**REQUIRED ACTION:**
Return each of the entries below word for word.

**DATA SECTION:**
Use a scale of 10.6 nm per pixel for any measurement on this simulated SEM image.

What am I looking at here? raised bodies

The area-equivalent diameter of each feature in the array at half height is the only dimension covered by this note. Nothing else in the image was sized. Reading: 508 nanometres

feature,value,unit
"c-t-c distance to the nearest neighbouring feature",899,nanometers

**RESULT:**
Use a scale of 10.6 nm per pixel for any measurement on this simulated SEM image.

What am I looking at here? raised bodies

The area-equivalent diameter of each feature in the array at half height is the only dimension covered by this note. Nothing else in the image was sized. Reading: 508 nanometres

feature,value,unit
"c-t-c distance to the nearest neighbouring feature",899,nanometers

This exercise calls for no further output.